→ **Given records**:
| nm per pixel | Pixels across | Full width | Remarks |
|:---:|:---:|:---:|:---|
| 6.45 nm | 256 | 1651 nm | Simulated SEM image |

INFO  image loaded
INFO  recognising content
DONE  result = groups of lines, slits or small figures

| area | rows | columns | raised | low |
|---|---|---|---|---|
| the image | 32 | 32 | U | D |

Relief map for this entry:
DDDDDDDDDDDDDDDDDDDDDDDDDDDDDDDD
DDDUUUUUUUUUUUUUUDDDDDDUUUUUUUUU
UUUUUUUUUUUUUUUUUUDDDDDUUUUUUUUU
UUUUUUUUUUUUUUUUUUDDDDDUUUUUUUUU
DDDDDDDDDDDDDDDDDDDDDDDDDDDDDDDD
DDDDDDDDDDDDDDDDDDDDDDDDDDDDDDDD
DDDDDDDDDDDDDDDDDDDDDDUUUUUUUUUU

→ **Task item**: An acceptable answer repeats every entry exactly, with nothing omitted.

→ **Exercise solution**:
| nm per pixel | Pixels across | Full width | Remarks |
|:---:|:---:|:---:|:---|
| 6.45 nm | 256 | 1651 nm | Simulated SEM image |

INFO  image loaded
INFO  recognising content
DONE  result = groups of lines, slits or small figures

| area | rows | columns | raised | low |
|---|---|---|---|---|
| the image | 32 | 32 | U | D |

Relief map for this entry:
DDDDDDDDDDDDDDDDDDDDDDDDDDDDDDDD
DDDUUUUUUUUUUUUUUDDDDDDUUUUUUUUU
UUUUUUUUUUUUUUUUUUDDDDDUUUUUUUUU
UUUUUUUUUUUUUUUUUUDDDDDUUUUUUUUU
DDDDDDDDDDDDDDDDDDDDDDDDDDDDDDDD
DDDDDDDDDDDDDDDDDDDDDDDDDDDDDDDD
DDDDDDDDDDDDDDDDDDDDDDUUUUUUUUUU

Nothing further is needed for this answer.